Requirement: Verbatim output of the full listing is required.

Source data:
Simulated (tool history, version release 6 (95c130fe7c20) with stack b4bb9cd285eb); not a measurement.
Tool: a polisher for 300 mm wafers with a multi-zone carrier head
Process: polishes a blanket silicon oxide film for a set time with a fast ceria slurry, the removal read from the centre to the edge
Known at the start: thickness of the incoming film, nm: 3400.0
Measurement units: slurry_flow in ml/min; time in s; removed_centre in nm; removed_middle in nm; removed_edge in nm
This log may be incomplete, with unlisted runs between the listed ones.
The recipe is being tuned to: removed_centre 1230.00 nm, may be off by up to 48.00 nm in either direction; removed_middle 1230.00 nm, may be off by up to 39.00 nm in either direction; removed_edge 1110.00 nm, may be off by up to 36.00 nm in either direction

Exercise answer:
Simulated (tool history, version release 6 (95c130fe7c20) with stack b4bb9cd285eb); not a measurement.
Tool: a polisher for 300 mm wafers with a multi-zone carrier head
Process: polishes a blanket silicon oxide film for a set time with a fast ceria slurry, the removal read from the centre to the edge
Known at the start: thickness of the incoming film, nm: 3400.0
Measurement units: slurry_flow in ml/min; time in s; removed_centre in nm; removed_middle in nm; removed_edge in nm
This log may be incomplete, with unlisted runs between the listed ones.
The recipe is being tuned to: removed_centre 1230.00 nm, may be off by up to 48.00 nm in either direction; removed_middle 1230.00 nm, may be off by up to 39.00 nm in either direction; removed_edge 1110.00 nm, may be off by up to 36.00 nm in either direction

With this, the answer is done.